-- Assigned task --
Write out every record in full, exactly as written, please.

-- Data provided --
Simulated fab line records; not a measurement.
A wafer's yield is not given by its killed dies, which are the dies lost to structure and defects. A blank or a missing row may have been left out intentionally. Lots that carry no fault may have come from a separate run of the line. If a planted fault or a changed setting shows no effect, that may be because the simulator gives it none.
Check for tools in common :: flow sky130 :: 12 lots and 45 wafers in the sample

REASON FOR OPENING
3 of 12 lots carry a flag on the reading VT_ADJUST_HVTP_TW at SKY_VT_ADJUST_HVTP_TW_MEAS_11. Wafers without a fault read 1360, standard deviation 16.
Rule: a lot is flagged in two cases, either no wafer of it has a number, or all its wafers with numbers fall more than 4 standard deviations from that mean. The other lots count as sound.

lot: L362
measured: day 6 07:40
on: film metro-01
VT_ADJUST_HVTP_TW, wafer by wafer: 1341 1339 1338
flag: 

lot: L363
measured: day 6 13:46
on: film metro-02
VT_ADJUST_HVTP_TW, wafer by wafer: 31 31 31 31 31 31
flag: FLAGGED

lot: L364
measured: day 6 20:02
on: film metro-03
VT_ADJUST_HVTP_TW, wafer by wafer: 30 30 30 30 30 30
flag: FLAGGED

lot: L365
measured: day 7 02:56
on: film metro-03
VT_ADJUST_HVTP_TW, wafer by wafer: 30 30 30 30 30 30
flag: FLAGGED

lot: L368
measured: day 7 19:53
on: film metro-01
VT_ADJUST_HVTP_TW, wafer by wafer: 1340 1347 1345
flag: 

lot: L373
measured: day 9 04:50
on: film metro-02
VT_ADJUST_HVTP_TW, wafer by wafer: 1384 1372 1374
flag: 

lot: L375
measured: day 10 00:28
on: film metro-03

-- Solution --
Simulated fab line records; not a measurement.
A wafer's yield is not given by its killed dies, which are the dies lost to structure and defects. A blank or a missing row may have been left out intentionally. Lots that carry no fault may have come from a separate run of the line. If a planted fault or a changed setting shows no effect, that may be because the simulator gives it none.
Check for tools in common :: flow sky130 :: 12 lots and 45 wafers in the sample

REASON FOR OPENING
3 of 12 lots carry a flag on the reading VT_ADJUST_HVTP_TW at SKY_VT_ADJUST_HVTP_TW_MEAS_11. Wafers without a fault read 1360, standard deviation 16.
Rule: a lot is flagged in two cases, either no wafer of it has a number, or all its wafers with numbers fall more than 4 standard deviations from that mean. The other lots count as sound.

lot: L362
measured: day 6 07:40
on: film metro-01
VT_ADJUST_HVTP_TW, wafer by wafer: 1341 1339 1338
flag: 

lot: L363
measured: day 6 13:46
on: film metro-02
VT_ADJUST_HVTP_TW, wafer by wafer: 31 31 31 31 31 31
flag: FLAGGED

lot: L364
measured: day 6 20:02
on: film metro-03
VT_ADJUST_HVTP_TW, wafer by wafer: 30 30 30 30 30 30
flag: FLAGGED

lot: L365
measured: day 7 02:56
on: film metro-03
VT_ADJUST_HVTP_TW, wafer by wafer: 30 30 30 30 30 30
flag: FLAGGED

lot: L368
measured: day 7 19:53
on: film metro-01
VT_ADJUST_HVTP_TW, wafer by wafer: 1340 1347 1345
flag: 

lot: L373
measured: day 9 04:50
on: film metro-02
VT_ADJUST_HVTP_TW, wafer by wafer: 1384 1372 1374
flag: 

lot: L375
measured: day 10 00:28
on: film metro-03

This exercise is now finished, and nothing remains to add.